__REQUIREMENT__
Only the lines below, from the one with "fab line records | flow n5_finfet" through the one with "route steps=1938 shown", are to be written out, exactly.

__DATASET CONTENT__
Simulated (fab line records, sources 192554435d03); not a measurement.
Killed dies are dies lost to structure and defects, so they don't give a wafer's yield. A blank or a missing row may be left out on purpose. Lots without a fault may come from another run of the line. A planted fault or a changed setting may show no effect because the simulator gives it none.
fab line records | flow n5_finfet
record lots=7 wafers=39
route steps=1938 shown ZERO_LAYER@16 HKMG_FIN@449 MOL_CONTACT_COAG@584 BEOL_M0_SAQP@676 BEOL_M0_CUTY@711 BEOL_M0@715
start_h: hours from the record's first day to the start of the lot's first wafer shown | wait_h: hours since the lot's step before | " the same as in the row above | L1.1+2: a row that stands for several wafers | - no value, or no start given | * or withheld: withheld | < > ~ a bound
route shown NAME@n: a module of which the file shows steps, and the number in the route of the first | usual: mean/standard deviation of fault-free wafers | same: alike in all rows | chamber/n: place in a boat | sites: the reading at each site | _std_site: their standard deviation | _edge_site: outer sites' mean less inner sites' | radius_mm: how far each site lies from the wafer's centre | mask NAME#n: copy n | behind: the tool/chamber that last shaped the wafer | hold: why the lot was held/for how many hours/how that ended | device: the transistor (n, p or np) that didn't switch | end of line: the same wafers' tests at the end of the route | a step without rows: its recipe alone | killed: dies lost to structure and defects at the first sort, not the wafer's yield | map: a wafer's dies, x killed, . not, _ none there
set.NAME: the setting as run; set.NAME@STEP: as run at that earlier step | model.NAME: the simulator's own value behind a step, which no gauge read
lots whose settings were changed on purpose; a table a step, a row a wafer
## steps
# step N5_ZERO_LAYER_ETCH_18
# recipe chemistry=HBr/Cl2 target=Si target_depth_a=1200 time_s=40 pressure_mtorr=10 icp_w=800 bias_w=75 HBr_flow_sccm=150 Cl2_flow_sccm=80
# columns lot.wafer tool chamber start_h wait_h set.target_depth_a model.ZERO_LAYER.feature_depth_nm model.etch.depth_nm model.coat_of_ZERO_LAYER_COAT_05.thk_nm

__SOLUTION__
fab line records | flow n5_finfet
record lots=7 wafers=39
route steps=1938 shown ZERO_LAYER@16 HKMG_FIN@449 MOL_CONTACT_COAG@584 BEOL_M0_SAQP@676 BEOL_M0_CUTY@711 BEOL_M0@715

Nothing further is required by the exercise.